-- Requirement --
Print the first line of the data below and every one after it, through the line containing "thermal_oxide_etched_nm: thickness taken", exactly as written.

[Data supplied — start]

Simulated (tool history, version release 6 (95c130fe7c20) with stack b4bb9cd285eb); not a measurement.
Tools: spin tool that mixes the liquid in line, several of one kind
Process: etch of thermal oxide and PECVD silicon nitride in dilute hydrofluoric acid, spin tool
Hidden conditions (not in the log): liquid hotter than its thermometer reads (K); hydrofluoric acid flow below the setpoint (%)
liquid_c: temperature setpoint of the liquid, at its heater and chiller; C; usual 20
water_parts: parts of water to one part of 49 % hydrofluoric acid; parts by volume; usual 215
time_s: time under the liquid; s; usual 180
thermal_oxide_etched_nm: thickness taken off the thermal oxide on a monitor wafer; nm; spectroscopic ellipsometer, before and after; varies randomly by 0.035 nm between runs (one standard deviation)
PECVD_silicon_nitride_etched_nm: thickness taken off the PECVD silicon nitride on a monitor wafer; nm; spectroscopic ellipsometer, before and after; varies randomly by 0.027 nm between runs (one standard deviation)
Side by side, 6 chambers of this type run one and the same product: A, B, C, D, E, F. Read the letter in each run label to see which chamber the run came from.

[Data supplied — finish]

-- Exercise answer --
Simulated (tool history, version release 6 (95c130fe7c20) with stack b4bb9cd285eb); not a measurement.
Tools: spin tool that mixes the liquid in line, several of one kind
Process: etch of thermal oxide and PECVD silicon nitride in dilute hydrofluoric acid, spin tool
Hidden conditions (not in the log): liquid hotter than its thermometer reads (K); hydrofluoric acid flow below the setpoint (%)
liquid_c: temperature setpoint of the liquid, at its heater and chiller; C; usual 20
water_parts: parts of water to one part of 49 % hydrofluoric acid; parts by volume; usual 215
time_s: time under the liquid; s; usual 180
thermal_oxide_etched_nm: thickness taken off the thermal oxide on a monitor wafer; nm; spectroscopic ellipsometer, before and after; varies randomly by 0.035 nm between runs (one standard deviation)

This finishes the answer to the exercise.